> _ASSIGNMENT_
In the listing below, find the line containing "4 | COAT | anti-reflective" and the line containing "8 | PEB | KrF resist, 90 s". Repeat exactly those two lines and every line between them.

-- Opening Marker --

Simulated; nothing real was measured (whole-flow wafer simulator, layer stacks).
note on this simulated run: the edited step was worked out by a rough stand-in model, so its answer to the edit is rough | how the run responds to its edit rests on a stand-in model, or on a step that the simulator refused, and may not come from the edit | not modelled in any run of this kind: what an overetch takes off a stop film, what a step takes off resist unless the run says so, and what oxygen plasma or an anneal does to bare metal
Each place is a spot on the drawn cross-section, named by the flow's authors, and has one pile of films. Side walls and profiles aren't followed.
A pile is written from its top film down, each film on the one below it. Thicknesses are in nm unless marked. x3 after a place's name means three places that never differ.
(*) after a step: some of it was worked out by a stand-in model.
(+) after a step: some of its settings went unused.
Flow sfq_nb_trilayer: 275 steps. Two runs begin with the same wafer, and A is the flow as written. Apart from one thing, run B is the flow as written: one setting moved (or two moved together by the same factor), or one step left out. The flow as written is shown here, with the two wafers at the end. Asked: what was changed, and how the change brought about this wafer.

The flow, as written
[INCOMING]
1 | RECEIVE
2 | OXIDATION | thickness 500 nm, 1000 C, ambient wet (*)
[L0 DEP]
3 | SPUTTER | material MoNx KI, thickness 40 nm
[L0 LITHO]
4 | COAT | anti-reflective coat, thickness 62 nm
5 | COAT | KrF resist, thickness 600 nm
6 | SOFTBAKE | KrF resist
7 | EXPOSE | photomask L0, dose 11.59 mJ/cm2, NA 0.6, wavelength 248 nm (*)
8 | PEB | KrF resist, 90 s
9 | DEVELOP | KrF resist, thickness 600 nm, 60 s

-- Closing Marker --

> _WRITTEN REPLY_
4 | COAT | anti-reflective coat, thickness 62 nm
5 | COAT | KrF resist, thickness 600 nm
6 | SOFTBAKE | KrF resist
7 | EXPOSE | photomask L0, dose 11.59 mJ/cm2, NA 0.6, wavelength 248 nm (*)
8 | PEB | KrF resist, 90 s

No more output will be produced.